Print the lines that run from the line with "run 7 hour=158.8" to the line with "run 9 hour=205.7", keeping both end lines, exactly as they appear in the entries below, and nothing else.

[[ Input data open ]]
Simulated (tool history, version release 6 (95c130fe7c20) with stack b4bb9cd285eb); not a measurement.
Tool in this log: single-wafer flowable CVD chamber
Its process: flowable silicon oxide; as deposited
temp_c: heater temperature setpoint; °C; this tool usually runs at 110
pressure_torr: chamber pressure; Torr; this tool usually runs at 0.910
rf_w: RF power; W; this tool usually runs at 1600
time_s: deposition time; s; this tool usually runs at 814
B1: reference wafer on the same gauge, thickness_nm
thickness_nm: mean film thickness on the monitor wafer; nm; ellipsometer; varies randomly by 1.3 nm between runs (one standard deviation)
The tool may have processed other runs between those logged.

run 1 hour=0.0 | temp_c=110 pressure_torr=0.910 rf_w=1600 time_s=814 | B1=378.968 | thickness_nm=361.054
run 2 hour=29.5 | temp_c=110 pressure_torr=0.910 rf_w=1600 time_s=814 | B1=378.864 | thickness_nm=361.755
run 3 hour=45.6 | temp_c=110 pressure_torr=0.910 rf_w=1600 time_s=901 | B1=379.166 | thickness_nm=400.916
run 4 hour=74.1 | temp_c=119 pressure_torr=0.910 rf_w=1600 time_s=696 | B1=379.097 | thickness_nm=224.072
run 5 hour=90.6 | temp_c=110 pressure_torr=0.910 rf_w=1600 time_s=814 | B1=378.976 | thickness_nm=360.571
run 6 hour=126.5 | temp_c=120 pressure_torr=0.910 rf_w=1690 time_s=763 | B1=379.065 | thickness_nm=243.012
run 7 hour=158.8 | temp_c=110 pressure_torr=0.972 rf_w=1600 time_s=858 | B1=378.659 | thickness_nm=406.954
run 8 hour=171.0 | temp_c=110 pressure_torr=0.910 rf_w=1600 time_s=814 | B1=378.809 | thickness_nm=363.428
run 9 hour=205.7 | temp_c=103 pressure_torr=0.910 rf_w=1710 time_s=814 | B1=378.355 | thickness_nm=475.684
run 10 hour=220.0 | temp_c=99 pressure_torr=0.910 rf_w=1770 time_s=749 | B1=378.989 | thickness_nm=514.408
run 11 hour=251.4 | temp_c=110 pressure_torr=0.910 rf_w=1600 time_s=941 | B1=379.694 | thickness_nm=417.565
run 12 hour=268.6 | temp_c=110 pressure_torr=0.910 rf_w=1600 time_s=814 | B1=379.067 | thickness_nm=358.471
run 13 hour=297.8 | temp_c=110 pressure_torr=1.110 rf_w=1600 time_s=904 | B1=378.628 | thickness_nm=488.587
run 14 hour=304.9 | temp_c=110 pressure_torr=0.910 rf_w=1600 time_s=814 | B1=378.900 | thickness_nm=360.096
[[ Input data closed ]]

- _Task response_:
run 7 hour=158.8 | temp_c=110 pressure_torr=0.972 rf_w=1600 time_s=858 | B1=378.659 | thickness_nm=406.954
run 8 hour=171.0 | temp_c=110 pressure_torr=0.910 rf_w=1600 time_s=814 | B1=378.809 | thickness_nm=363.428
run 9 hour=205.7 | temp_c=103 pressure_torr=0.910 rf_w=1710 time_s=814 | B1=378.355 | thickness_nm=475.684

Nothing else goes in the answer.